=======

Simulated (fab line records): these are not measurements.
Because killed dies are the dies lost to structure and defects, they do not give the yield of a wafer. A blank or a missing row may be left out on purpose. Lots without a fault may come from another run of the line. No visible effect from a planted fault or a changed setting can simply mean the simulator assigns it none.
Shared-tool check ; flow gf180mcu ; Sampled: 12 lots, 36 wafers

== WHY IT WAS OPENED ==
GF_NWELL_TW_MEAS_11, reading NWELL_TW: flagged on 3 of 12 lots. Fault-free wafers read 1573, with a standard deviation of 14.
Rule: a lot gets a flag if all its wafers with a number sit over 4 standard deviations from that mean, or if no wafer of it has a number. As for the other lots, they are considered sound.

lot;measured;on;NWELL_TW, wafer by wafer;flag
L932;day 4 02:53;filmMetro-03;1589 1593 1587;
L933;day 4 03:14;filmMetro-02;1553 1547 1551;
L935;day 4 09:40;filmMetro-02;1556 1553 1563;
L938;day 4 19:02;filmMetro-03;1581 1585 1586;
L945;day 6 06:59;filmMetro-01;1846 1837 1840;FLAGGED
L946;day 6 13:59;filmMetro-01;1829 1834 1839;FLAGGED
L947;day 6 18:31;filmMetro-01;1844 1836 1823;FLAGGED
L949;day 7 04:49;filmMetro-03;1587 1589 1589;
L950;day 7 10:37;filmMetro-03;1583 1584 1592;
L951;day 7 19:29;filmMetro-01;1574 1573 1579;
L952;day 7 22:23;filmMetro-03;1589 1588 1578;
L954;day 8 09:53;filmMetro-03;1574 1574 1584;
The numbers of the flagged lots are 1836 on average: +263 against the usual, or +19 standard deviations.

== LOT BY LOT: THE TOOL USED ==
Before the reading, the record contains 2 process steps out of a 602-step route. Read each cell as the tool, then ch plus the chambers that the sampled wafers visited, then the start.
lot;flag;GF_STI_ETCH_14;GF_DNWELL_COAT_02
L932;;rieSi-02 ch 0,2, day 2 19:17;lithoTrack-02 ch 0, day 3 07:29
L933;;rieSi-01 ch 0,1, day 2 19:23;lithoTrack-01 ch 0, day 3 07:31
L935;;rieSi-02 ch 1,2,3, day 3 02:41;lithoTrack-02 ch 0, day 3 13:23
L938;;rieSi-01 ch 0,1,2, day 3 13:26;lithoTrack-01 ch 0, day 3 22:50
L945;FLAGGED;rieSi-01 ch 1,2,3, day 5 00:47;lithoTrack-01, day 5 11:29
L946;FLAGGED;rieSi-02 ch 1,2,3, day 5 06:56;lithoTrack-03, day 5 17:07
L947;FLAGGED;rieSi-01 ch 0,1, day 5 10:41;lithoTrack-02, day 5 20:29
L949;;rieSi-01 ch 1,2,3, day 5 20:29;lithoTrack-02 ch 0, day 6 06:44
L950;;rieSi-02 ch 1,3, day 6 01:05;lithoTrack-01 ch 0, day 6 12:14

=======

Task item =>
Your task for the entries above: copy exactly the span starting with the line with "L935;;rieSi-02 ch 1,2,3, day" and going on through the line with "L949;;rieSi-01 ch 1,2,3, day", both lines included, and nothing else.

Written response =>
L935;;rieSi-02 ch 1,2,3, day 3 02:41;lithoTrack-02 ch 0, day 3 13:23
L938;;rieSi-01 ch 0,1,2, day 3 13:26;lithoTrack-01 ch 0, day 3 22:50
L945;FLAGGED;rieSi-01 ch 1,2,3, day 5 00:47;lithoTrack-01, day 5 11:29
L946;FLAGGED;rieSi-02 ch 1,2,3, day 5 06:56;lithoTrack-03, day 5 17:07
L947;FLAGGED;rieSi-01 ch 0,1, day 5 10:41;lithoTrack-02, day 5 20:29
L949;;rieSi-01 ch 1,2,3, day 5 20:29;lithoTrack-02 ch 0, day 6 06:44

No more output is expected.